= Beginning of Section =

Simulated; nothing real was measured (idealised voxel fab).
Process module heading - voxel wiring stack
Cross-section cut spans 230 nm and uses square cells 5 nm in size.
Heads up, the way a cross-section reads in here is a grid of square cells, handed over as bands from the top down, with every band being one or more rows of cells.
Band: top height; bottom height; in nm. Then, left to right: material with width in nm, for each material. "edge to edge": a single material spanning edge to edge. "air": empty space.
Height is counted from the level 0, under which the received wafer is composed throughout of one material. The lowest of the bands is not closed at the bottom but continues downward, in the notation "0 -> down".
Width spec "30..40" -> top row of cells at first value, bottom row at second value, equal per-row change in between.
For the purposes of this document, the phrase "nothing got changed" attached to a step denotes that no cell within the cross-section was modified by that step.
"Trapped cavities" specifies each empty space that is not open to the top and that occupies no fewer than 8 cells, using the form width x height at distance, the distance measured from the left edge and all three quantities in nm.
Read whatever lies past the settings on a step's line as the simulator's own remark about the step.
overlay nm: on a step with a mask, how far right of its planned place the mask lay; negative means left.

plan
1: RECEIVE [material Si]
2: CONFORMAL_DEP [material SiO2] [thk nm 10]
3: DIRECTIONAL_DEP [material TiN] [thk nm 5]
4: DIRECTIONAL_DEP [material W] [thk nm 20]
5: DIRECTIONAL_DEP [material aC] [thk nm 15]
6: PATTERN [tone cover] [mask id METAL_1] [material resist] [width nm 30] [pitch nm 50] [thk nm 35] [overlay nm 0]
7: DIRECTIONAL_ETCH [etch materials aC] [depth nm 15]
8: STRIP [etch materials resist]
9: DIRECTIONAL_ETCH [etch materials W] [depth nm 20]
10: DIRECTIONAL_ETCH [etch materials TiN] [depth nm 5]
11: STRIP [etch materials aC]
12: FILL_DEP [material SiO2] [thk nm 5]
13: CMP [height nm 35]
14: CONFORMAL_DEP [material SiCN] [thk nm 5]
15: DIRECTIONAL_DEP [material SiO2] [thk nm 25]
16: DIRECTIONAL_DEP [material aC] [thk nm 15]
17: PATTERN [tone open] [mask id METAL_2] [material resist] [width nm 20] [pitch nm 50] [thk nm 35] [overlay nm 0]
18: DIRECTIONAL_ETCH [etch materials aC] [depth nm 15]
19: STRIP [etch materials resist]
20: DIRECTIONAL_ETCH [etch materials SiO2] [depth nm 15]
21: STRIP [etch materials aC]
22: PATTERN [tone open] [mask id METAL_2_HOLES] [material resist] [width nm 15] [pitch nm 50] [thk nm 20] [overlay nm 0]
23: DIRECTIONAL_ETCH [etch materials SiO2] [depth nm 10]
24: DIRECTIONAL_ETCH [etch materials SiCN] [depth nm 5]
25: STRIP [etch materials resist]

= End of Section =

**ACTIVITY**:
Nothing beyond the line containing "Height is counted" is to be output; the lines above, from the first one onward to that line, are to be transcribed exactly.

**WRITTEN SOLUTION**:
Simulated; nothing real was measured (idealised voxel fab).
Process module heading - voxel wiring stack
Cross-section cut spans 230 nm and uses square cells 5 nm in size.
Heads up, the way a cross-section reads in here is a grid of square cells, handed over as bands from the top down, with every band being one or more rows of cells.
Band: top height; bottom height; in nm. Then, left to right: material with width in nm, for each material. "edge to edge": a single material spanning edge to edge. "air": empty space.
Height is counted from the level 0, under which the received wafer is composed throughout of one material. The lowest of the bands is not closed at the bottom but continues downward, in the notation "0 -> down".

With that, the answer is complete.